> Provided information:
■ ■ ■
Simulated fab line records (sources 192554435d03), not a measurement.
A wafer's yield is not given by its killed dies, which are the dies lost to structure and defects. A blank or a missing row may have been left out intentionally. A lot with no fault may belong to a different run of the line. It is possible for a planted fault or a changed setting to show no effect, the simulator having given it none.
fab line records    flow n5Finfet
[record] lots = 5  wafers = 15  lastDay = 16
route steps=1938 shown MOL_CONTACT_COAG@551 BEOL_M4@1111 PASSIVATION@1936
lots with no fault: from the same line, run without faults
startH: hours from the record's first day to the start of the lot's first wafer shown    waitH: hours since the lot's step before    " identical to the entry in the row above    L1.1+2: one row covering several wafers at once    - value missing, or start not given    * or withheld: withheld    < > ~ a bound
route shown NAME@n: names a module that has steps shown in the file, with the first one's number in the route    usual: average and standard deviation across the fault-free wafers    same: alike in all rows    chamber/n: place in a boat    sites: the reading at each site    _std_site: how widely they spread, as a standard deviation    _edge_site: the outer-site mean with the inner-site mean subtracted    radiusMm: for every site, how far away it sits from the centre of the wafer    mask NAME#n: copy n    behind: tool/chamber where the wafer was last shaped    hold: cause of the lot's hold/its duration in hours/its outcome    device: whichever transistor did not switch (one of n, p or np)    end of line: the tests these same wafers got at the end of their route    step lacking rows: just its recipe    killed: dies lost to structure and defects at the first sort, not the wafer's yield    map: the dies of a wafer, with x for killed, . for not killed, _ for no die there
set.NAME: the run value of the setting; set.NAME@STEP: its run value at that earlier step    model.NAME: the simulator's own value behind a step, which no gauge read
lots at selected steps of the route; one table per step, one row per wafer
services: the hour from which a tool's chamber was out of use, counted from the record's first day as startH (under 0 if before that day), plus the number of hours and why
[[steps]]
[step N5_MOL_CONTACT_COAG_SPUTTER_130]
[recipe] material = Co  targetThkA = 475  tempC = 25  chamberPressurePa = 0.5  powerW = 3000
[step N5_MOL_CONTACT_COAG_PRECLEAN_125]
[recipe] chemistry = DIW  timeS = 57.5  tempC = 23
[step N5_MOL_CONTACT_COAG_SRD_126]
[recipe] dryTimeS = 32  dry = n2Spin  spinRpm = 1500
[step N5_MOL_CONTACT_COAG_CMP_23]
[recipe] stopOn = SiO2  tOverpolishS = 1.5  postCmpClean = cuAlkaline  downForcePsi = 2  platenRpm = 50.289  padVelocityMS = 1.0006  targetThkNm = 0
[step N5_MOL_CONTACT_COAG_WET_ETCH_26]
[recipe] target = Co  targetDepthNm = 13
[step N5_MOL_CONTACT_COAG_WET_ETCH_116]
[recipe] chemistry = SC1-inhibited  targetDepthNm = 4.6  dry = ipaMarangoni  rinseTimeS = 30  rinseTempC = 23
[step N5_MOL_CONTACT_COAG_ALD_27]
■ ■ ■

> Action item: Reproduce verbatim the lines above, from the line with "[recipe] chemistry = DIW" through the line with "[recipe] chemistry = SC1-inhibited".

> Exercise answer:
[recipe] chemistry = DIW  timeS = 57.5  tempC = 23
[step N5_MOL_CONTACT_COAG_SRD_126]
[recipe] dryTimeS = 32  dry = n2Spin  spinRpm = 1500
[step N5_MOL_CONTACT_COAG_CMP_23]
[recipe] stopOn = SiO2  tOverpolishS = 1.5  postCmpClean = cuAlkaline  downForcePsi = 2  platenRpm = 50.289  padVelocityMS = 1.0006  targetThkNm = 0
[step N5_MOL_CONTACT_COAG_WET_ETCH_26]
[recipe] target = Co  targetDepthNm = 13
[step N5_MOL_CONTACT_COAG_WET_ETCH_116]
[recipe] chemistry = SC1-inhibited  targetDepthNm = 4.6  dry = ipaMarangoni  rinseTimeS = 30  rinseTempC = 23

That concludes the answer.